### ASSIGNMENT
Both the line containing "it is in nm." and the line containing "A step's line" belong to the span. Output exactly that span from the listing below, and nothing outside it.

### DATASET RECORDS
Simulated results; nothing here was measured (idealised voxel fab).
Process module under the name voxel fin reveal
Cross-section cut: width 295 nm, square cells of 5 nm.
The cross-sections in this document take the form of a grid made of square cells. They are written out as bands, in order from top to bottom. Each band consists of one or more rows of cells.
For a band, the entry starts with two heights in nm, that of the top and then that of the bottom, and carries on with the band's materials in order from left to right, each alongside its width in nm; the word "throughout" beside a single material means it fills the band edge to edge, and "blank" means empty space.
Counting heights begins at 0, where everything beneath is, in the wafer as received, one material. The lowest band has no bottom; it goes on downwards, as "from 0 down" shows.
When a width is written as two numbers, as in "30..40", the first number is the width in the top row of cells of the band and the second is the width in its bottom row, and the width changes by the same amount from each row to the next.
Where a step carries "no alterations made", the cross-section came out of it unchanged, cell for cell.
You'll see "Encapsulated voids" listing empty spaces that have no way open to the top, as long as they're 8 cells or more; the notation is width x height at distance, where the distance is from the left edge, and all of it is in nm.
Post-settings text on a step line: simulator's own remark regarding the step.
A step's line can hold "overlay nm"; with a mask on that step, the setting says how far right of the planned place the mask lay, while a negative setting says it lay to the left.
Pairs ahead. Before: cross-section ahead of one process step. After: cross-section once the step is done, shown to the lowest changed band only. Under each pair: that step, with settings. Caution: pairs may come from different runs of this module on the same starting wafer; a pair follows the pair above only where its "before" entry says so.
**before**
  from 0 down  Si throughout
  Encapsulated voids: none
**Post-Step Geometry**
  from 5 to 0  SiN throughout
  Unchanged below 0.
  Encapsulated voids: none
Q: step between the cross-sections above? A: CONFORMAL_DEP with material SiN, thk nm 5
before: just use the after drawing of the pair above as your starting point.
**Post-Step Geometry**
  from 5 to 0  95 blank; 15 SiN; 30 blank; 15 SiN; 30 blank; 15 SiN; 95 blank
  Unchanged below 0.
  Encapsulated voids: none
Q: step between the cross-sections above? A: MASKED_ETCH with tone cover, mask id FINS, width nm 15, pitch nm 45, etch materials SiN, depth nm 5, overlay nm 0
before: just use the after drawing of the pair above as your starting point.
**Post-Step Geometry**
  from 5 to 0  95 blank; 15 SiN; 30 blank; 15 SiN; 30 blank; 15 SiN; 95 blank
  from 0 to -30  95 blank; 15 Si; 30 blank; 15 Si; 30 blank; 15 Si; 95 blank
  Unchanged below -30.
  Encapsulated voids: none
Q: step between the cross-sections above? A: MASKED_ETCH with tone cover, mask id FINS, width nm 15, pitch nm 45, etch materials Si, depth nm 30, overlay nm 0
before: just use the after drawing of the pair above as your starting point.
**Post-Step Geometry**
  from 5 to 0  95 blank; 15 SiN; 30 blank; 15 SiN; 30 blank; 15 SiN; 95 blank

### TASK RESPONSE
You'll see "Encapsulated voids" listing empty spaces that have no way open to the top, as long as they're 8 cells or more; the notation is width x height at distance, where the distance is from the left edge, and all of it is in nm.
Post-settings text on a step line: simulator's own remark regarding the step.
A step's line can hold "overlay nm"; with a mask on that step, the setting says how far right of the planned place the mask lay, while a negative setting says it lay to the left.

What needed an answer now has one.